◆ Assigned task
Retyping the entire listing exactly is the task.

◆ Information supplied
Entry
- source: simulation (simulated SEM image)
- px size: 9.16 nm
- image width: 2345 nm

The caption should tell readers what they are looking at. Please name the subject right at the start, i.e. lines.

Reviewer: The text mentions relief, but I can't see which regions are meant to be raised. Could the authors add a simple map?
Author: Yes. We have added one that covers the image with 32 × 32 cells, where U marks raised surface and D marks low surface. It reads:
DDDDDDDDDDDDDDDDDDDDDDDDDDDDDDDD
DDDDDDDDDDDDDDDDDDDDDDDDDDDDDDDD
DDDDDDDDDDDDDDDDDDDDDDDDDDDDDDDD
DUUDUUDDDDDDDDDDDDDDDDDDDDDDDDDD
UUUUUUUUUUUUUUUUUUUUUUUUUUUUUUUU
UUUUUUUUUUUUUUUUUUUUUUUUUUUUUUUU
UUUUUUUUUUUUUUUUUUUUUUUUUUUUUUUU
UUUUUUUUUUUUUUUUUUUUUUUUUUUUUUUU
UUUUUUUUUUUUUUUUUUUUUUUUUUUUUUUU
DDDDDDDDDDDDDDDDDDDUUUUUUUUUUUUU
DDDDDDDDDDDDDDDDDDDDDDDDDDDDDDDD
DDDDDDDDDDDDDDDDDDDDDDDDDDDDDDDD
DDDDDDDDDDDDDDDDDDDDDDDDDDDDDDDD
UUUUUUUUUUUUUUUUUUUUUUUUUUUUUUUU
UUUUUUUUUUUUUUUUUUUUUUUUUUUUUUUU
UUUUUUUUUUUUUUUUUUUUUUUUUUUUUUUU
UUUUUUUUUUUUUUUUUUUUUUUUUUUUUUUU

◆ Exercise solution
Entry
- source: simulation (simulated SEM image)
- px size: 9.16 nm
- image width: 2345 nm

The caption should tell readers what they are looking at. Please name the subject right at the start, i.e. lines.

Reviewer: The text mentions relief, but I can't see which regions are meant to be raised. Could the authors add a simple map?
Author: Yes. We have added one that covers the image with 32 × 32 cells, where U marks raised surface and D marks low surface. It reads:
DDDDDDDDDDDDDDDDDDDDDDDDDDDDDDDD
DDDDDDDDDDDDDDDDDDDDDDDDDDDDDDDD
DDDDDDDDDDDDDDDDDDDDDDDDDDDDDDDD
DUUDUUDDDDDDDDDDDDDDDDDDDDDDDDDD
UUUUUUUUUUUUUUUUUUUUUUUUUUUUUUUU
UUUUUUUUUUUUUUUUUUUUUUUUUUUUUUUU
UUUUUUUUUUUUUUUUUUUUUUUUUUUUUUUU
UUUUUUUUUUUUUUUUUUUUUUUUUUUUUUUU
UUUUUUUUUUUUUUUUUUUUUUUUUUUUUUUU
DDDDDDDDDDDDDDDDDDDUUUUUUUUUUUUU
DDDDDDDDDDDDDDDDDDDDDDDDDDDDDDDD
DDDDDDDDDDDDDDDDDDDDDDDDDDDDDDDD
DDDDDDDDDDDDDDDDDDDDDDDDDDDDDDDD
UUUUUUUUUUUUUUUUUUUUUUUUUUUUUUUU
UUUUUUUUUUUUUUUUUUUUUUUUUUUUUUUU
UUUUUUUUUUUUUUUUUUUUUUUUUUUUUUUU
UUUUUUUUUUUUUUUUUUUUUUUUUUUUUUUU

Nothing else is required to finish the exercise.